INFORMATION GIVEN Start Marker
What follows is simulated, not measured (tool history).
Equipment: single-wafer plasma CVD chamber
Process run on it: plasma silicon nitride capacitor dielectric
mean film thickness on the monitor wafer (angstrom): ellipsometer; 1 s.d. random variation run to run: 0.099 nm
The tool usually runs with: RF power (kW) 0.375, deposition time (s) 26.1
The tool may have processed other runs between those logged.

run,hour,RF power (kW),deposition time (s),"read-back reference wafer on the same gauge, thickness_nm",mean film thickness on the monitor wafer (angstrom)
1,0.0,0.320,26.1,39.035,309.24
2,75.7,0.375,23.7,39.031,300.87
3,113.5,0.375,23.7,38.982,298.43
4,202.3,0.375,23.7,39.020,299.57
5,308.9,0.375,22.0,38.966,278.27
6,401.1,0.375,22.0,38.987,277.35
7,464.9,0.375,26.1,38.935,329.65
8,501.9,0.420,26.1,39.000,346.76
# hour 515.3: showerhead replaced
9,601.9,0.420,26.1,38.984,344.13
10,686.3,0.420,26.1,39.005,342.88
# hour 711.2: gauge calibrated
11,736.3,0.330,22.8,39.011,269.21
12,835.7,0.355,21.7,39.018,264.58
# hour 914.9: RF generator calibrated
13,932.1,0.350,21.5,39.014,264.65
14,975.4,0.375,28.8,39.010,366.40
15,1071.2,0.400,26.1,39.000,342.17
INFORMATION GIVEN End Marker

- [ASSIGNMENT] Once you reach the line containing "run: 0.099 nm", include it and stop; until then, reproduce each line of the listing from its start exactly.

- [RESPONSE]
What follows is simulated, not measured (tool history).
Equipment: single-wafer plasma CVD chamber
Process run on it: plasma silicon nitride capacitor dielectric
mean film thickness on the monitor wafer (angstrom): ellipsometer; 1 s.d. random variation run to run: 0.099 nm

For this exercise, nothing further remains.